• [WORK ITEM]: Set the data down once more, exactly as it is written.

• [RECORD EXCERPTS]:
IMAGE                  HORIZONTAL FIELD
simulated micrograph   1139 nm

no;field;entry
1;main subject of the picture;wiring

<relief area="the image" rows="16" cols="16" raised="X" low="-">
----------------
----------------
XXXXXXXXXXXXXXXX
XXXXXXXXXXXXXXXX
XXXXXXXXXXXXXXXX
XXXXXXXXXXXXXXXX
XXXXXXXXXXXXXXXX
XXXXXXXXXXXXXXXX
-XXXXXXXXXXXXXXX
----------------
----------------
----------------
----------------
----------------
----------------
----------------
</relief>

• [TASK OUTPUT]:
IMAGE                  HORIZONTAL FIELD
simulated micrograph   1139 nm

no;field;entry
1;main subject of the picture;wiring

<relief area="the image" rows="16" cols="16" raised="X" low="-">
----------------
----------------
XXXXXXXXXXXXXXXX
XXXXXXXXXXXXXXXX
XXXXXXXXXXXXXXXX
XXXXXXXXXXXXXXXX
XXXXXXXXXXXXXXXX
XXXXXXXXXXXXXXXX
-XXXXXXXXXXXXXXX
----------------
----------------
----------------
----------------
----------------
----------------
----------------
</relief>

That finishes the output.